• [WORK REQUEST]
Copying exactly, give the lines in the material below from the one with "route steps=708 shown" to the one with "start-h: start of", ends included, and nothing besides.

• [PROVIDED DATA]
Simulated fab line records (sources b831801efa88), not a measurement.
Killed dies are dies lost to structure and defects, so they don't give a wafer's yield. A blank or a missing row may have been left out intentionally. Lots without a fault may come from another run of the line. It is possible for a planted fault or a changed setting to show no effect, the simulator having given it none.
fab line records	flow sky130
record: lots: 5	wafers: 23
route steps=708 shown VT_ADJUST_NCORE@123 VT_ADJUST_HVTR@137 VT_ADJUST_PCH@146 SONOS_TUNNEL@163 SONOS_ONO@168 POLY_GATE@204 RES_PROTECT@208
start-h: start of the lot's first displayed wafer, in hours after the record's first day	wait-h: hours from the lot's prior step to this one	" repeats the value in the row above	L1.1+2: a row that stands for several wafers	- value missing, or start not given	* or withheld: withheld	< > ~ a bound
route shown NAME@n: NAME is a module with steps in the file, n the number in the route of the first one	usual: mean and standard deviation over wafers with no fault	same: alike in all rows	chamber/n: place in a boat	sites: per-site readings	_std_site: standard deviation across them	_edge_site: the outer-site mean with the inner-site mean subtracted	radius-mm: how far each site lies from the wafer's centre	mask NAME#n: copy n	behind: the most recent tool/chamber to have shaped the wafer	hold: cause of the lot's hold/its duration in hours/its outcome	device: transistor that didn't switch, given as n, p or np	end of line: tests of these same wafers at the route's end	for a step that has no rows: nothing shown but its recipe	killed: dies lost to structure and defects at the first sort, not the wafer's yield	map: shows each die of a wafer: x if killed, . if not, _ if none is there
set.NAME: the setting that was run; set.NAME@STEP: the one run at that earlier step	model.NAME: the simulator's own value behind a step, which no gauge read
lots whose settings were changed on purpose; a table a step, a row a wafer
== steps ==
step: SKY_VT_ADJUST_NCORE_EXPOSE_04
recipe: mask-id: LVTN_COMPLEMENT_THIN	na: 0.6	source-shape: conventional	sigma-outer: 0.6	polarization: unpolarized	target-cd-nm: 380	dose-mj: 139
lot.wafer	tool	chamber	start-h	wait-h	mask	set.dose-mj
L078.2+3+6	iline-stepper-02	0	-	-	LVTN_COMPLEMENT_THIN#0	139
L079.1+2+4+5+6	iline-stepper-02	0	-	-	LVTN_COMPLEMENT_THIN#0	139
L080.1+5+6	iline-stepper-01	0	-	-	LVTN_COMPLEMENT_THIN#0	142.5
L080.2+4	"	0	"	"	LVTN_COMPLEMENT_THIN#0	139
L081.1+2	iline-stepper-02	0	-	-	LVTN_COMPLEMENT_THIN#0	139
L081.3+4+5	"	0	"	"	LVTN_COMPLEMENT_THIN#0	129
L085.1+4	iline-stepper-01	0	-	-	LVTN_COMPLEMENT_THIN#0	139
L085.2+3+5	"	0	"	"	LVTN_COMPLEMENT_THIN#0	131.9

• [YOUR SOLUTION]
route steps=708 shown VT_ADJUST_NCORE@123 VT_ADJUST_HVTR@137 VT_ADJUST_PCH@146 SONOS_TUNNEL@163 SONOS_ONO@168 POLY_GATE@204 RES_PROTECT@208
start-h: start of the lot's first displayed wafer, in hours after the record's first day	wait-h: hours from the lot's prior step to this one	" repeats the value in the row above	L1.1+2: a row that stands for several wafers	- value missing, or start not given	* or withheld: withheld	< > ~ a bound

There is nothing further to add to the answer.